WORK TASK:
A set of records appears below. Print them all, word for word.

= = =

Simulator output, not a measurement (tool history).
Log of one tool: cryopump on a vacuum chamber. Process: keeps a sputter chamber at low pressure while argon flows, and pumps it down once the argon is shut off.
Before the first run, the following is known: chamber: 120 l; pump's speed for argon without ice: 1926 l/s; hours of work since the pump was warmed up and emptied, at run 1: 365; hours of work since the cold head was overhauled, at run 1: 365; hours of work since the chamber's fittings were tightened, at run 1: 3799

= = =

EXERCISE OUTPUT:
Simulator output, not a measurement (tool history).
Log of one tool: cryopump on a vacuum chamber. Process: keeps a sputter chamber at low pressure while argon flows, and pumps it down once the argon is shut off.
Before the first run, the following is known: chamber: 120 l; pump's speed for argon without ice: 1926 l/s; hours of work since the pump was warmed up and emptied, at run 1: 365; hours of work since the cold head was overhauled, at run 1: 365; hours of work since the chamber's fittings were tightened, at run 1: 3799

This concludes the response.